Action item - After repeating the line containing "8,38,663.15,60,2.14,?", stop; until then, repeat each line of the listing below exactly, starting with the first.

Excerpted records -
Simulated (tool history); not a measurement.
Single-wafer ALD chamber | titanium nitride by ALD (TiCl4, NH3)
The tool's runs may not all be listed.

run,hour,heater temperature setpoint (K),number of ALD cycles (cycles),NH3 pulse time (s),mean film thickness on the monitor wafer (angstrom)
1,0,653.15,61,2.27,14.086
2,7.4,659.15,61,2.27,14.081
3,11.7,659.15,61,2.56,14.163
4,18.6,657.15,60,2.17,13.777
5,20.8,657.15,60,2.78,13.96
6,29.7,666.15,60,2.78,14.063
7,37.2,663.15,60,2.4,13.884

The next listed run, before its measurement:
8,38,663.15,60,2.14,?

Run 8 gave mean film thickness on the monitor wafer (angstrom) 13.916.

Your solution -
Simulated (tool history); not a measurement.
Single-wafer ALD chamber | titanium nitride by ALD (TiCl4, NH3)
The tool's runs may not all be listed.

run,hour,heater temperature setpoint (K),number of ALD cycles (cycles),NH3 pulse time (s),mean film thickness on the monitor wafer (angstrom)
1,0,653.15,61,2.27,14.086
2,7.4,659.15,61,2.27,14.081
3,11.7,659.15,61,2.56,14.163
4,18.6,657.15,60,2.17,13.777
5,20.8,657.15,60,2.78,13.96
6,29.7,666.15,60,2.78,14.063
7,37.2,663.15,60,2.4,13.884

The next listed run, before its measurement:
8,38,663.15,60,2.14,?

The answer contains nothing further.